Supplied information
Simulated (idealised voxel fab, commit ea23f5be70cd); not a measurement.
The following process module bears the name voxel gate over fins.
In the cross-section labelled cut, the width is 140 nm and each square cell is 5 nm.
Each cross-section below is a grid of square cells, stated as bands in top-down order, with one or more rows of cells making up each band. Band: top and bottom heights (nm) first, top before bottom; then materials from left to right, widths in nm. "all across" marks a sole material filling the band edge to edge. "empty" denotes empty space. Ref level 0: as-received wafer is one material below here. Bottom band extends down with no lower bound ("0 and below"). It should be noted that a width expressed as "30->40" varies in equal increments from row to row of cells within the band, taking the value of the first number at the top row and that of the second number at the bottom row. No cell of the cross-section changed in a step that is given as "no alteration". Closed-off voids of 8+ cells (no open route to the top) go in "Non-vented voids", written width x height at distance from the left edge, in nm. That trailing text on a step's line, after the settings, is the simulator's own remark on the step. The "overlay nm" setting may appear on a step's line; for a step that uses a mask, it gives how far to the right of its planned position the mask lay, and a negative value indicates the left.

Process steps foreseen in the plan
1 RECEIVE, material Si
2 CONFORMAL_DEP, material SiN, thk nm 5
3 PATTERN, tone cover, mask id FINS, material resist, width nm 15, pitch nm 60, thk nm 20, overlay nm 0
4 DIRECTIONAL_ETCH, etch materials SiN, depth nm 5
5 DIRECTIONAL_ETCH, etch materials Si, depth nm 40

Action item
Look above for the line containing "The following process" and the line containing "In the cross-section". Transcribe both, with the lines between them, exactly.

Task response
The following process module bears the name voxel gate over fins.
In the cross-section labelled cut, the width is 140 nm and each square cell is 5 nm.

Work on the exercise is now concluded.